───── PROVIDED RECORDS ─────
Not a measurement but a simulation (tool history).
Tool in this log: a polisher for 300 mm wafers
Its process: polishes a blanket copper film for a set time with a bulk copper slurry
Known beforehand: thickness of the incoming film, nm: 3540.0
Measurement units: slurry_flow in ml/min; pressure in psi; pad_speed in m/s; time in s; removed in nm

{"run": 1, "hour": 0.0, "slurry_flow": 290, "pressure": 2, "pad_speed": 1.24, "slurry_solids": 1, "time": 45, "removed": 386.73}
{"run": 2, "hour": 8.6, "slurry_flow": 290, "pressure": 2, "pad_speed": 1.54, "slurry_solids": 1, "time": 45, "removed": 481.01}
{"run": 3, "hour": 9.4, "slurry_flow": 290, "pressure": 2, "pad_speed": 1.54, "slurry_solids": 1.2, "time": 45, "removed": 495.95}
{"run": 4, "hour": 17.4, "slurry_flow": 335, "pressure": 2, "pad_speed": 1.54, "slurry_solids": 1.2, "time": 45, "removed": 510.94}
─────

TASK ITEM: Using the entries above, repeat only the lines from the one containing "Tool in this" through the one containing "Measurement units: slurry_flow", end lines included.

WORKED SOLUTION:
Tool in this log: a polisher for 300 mm wafers
Its process: polishes a blanket copper film for a set time with a bulk copper slurry
Known beforehand: thickness of the incoming film, nm: 3540.0
Measurement units: slurry_flow in ml/min; pressure in psi; pad_speed in m/s; time in s; removed in nm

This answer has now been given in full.